== DATA SECTION ==

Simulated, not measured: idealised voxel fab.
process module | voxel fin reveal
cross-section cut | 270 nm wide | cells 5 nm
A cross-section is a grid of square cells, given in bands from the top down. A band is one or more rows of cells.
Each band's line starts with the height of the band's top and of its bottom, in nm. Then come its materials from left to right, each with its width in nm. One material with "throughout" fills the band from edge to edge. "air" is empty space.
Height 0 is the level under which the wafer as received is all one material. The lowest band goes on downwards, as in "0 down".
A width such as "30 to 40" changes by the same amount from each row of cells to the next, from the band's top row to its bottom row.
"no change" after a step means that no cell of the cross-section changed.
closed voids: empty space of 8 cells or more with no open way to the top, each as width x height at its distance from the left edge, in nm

===

WORK ORDER
Each line in the data is to be written out precisely.

SOLUTION
Simulated, not measured: idealised voxel fab.
process module | voxel fin reveal
cross-section cut | 270 nm wide | cells 5 nm
A cross-section is a grid of square cells, given in bands from the top down. A band is one or more rows of cells.
Each band's line starts with the height of the band's top and of its bottom, in nm. Then come its materials from left to right, each with its width in nm. One material with "throughout" fills the band from edge to edge. "air" is empty space.
Height 0 is the level under which the wafer as received is all one material. The lowest band goes on downwards, as in "0 down".
A width such as "30 to 40" changes by the same amount from each row of cells to the next, from the band's top row to its bottom row.
"no change" after a step means that no cell of the cross-section changed.
closed voids: empty space of 8 cells or more with no open way to the top, each as width x height at its distance from the left edge, in nm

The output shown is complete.